---+---

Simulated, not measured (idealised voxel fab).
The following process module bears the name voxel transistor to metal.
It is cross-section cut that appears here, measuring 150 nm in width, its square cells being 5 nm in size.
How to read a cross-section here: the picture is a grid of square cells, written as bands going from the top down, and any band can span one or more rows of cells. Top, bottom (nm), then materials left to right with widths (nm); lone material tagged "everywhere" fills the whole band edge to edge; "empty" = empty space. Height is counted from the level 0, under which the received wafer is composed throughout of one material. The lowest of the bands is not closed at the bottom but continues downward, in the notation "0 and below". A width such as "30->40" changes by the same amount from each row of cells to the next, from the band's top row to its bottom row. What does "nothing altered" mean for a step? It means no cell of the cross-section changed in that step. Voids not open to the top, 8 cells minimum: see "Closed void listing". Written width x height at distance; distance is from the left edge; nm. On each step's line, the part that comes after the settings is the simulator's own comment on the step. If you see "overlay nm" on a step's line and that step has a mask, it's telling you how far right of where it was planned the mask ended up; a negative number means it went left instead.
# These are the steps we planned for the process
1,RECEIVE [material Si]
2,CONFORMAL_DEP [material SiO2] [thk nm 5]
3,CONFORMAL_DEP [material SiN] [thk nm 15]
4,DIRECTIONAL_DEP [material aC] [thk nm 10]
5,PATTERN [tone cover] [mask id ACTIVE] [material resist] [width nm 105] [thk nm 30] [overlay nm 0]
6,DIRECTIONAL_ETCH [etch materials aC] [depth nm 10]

---+---

■ ASSIGNMENT ■
In the records above, find the line containing "It is cross-section" and restate word for word every line from the first through that one.

■ TASK OUTPUT ■
Simulated, not measured (idealised voxel fab).
The following process module bears the name voxel transistor to metal.
It is cross-section cut that appears here, measuring 150 nm in width, its square cells being 5 nm in size.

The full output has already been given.